▸ Data listing
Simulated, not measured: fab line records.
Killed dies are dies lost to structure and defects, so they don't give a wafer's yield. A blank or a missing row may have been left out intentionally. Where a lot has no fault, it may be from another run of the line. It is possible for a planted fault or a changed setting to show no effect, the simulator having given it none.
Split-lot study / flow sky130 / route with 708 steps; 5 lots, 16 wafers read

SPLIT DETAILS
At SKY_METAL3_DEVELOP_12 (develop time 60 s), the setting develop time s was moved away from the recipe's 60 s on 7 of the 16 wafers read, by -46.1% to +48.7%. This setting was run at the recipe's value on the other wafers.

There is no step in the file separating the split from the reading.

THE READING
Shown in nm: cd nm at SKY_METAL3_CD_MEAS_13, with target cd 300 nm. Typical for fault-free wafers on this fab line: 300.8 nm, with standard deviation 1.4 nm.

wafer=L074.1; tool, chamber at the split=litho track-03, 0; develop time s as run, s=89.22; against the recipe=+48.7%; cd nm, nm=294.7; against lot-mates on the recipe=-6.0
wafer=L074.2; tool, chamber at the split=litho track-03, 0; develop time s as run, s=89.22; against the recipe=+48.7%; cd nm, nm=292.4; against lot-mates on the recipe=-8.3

▸ Required action
Looking at the material above, please copy exactly every line from its first line through the line containing "SPLIT DETAILS", with both ends included and nothing else.

▸ Task result
Simulated, not measured: fab line records.
Killed dies are dies lost to structure and defects, so they don't give a wafer's yield. A blank or a missing row may have been left out intentionally. Where a lot has no fault, it may be from another run of the line. It is possible for a planted fault or a changed setting to show no effect, the simulator having given it none.
Split-lot study / flow sky130 / route with 708 steps; 5 lots, 16 wafers read

SPLIT DETAILS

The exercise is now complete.